• _WORK INSTRUCTION_: Beginning with the line that contains "# recipe wall_angle_deg=90" in the material below, print each line exactly until the line that contains "L719.1 overlay-01 - 112.71 - -3.3" has been printed, then stop.

• _RECORDED INFORMATION_:
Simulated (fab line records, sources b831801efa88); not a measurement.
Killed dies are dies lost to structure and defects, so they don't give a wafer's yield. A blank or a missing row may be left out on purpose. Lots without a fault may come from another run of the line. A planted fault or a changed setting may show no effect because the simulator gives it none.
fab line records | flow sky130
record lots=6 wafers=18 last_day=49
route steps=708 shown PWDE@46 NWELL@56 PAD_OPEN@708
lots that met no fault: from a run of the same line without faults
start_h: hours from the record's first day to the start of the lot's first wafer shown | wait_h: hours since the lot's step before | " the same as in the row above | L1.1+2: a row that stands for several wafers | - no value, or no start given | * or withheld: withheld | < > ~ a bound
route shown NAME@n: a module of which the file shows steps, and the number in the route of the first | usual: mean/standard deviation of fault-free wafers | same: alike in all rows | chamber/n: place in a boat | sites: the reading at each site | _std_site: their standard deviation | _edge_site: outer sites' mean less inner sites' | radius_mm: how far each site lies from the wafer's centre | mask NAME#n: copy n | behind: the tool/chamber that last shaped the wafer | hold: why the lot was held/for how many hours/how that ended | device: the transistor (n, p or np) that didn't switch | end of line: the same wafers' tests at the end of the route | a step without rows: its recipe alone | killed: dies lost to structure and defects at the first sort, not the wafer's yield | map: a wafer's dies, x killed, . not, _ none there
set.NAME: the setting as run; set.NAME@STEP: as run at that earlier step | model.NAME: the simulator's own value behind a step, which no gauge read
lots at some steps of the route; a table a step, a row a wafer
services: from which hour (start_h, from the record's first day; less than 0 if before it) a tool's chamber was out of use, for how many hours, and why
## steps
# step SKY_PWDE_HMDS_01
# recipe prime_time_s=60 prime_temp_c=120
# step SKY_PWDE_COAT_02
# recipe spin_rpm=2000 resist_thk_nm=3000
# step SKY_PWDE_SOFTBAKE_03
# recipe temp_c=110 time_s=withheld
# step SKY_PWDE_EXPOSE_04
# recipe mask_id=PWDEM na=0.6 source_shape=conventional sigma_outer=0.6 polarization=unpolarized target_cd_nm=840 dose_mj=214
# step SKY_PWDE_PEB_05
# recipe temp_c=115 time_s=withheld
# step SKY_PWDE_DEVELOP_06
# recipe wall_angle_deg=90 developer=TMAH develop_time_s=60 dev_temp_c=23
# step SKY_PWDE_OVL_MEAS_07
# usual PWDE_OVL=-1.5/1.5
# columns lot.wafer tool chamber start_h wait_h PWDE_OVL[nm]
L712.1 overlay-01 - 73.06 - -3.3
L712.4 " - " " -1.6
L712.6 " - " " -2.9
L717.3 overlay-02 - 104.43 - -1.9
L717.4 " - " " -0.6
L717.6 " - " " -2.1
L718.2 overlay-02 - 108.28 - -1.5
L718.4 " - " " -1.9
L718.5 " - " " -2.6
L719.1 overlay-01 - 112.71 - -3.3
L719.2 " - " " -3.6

• _RESPONSE_:
# recipe wall_angle_deg=90 developer=TMAH develop_time_s=60 dev_temp_c=23
# step SKY_PWDE_OVL_MEAS_07
# usual PWDE_OVL=-1.5/1.5
# columns lot.wafer tool chamber start_h wait_h PWDE_OVL[nm]
L712.1 overlay-01 - 73.06 - -3.3
L712.4 " - " " -1.6
L712.6 " - " " -2.9
L717.3 overlay-02 - 104.43 - -1.9
L717.4 " - " " -0.6
L717.6 " - " " -2.1
L718.2 overlay-02 - 108.28 - -1.5
L718.4 " - " " -1.9
L718.5 " - " " -2.6
L719.1 overlay-01 - 112.71 - -3.3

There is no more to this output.